● ● ● ● ● ● ●

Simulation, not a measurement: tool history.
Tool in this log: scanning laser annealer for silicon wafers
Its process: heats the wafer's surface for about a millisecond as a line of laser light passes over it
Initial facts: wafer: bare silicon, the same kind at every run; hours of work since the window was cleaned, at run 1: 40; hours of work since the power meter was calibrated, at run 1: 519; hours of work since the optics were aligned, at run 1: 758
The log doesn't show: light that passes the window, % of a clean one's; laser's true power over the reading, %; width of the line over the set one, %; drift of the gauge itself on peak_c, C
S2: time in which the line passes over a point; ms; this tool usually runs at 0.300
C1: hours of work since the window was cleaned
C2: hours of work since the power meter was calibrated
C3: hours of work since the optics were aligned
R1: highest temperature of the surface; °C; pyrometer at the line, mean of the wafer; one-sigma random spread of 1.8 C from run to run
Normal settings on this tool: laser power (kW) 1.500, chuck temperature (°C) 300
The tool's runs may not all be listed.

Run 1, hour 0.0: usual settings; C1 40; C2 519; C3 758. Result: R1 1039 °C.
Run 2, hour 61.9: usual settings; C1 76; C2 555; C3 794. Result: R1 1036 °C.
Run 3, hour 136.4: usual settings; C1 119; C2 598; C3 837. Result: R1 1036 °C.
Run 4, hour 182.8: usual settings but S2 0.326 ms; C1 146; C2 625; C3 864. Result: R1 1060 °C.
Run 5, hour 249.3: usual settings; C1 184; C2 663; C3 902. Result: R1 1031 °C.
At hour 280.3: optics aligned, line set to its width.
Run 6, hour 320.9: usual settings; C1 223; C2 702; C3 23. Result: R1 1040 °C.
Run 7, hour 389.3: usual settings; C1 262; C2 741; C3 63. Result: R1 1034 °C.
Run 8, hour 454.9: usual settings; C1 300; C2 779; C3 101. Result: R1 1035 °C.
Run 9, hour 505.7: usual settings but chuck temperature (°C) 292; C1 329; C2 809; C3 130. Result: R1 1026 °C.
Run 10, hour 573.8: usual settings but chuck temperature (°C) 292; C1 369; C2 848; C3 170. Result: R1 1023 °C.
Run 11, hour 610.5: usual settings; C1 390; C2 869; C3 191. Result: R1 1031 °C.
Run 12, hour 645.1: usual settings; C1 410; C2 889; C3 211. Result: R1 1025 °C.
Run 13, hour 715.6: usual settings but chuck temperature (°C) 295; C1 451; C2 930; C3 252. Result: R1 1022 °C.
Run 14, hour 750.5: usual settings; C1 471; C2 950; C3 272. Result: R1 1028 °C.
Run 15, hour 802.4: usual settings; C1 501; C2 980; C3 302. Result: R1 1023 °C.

● ● ● ● ● ● ●

Exercise: Repeat, word for word, the lines from the opening of the material through the line containing "Its process: heats".

Exercise solution:
Simulation, not a measurement: tool history.
Tool in this log: scanning laser annealer for silicon wafers
Its process: heats the wafer's surface for about a millisecond as a line of laser light passes over it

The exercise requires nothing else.